*** Opening ENTRIES SUPPLIED ***
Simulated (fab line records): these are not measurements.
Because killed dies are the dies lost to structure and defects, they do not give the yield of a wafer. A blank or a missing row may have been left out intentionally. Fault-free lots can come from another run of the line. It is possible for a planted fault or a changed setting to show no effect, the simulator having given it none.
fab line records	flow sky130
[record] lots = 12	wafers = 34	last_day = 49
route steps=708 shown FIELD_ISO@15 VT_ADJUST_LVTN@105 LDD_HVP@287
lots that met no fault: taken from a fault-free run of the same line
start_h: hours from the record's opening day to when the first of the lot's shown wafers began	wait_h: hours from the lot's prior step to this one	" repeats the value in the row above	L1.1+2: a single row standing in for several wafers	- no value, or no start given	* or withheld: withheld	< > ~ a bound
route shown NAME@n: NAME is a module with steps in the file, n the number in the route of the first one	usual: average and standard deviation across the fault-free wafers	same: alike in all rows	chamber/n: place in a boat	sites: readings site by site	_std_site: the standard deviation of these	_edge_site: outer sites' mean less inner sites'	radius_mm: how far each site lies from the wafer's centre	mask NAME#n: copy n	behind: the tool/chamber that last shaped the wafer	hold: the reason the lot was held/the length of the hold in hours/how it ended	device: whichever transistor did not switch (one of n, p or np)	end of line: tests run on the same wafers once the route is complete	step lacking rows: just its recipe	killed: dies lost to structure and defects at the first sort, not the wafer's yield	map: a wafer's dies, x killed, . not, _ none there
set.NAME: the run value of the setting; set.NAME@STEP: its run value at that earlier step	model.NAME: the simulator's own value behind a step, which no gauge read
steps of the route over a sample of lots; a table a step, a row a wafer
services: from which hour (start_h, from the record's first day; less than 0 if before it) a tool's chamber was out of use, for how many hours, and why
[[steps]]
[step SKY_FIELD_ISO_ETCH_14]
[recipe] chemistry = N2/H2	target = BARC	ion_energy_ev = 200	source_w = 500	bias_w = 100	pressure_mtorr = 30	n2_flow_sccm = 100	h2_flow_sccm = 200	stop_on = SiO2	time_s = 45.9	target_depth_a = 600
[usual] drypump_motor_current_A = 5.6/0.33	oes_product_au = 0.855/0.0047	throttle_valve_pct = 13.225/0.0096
*** Closing ENTRIES SUPPLIED ***

REQUIREMENT
Could you copy exactly the lines from the first line of the records above through the line containing "lots that met", both included, and nothing else?

REPLY
Simulated (fab line records): these are not measurements.
Because killed dies are the dies lost to structure and defects, they do not give the yield of a wafer. A blank or a missing row may have been left out intentionally. Fault-free lots can come from another run of the line. It is possible for a planted fault or a changed setting to show no effect, the simulator having given it none.
fab line records	flow sky130
[record] lots = 12	wafers = 34	last_day = 49
route steps=708 shown FIELD_ISO@15 VT_ADJUST_LVTN@105 LDD_HVP@287
lots that met no fault: taken from a fault-free run of the same line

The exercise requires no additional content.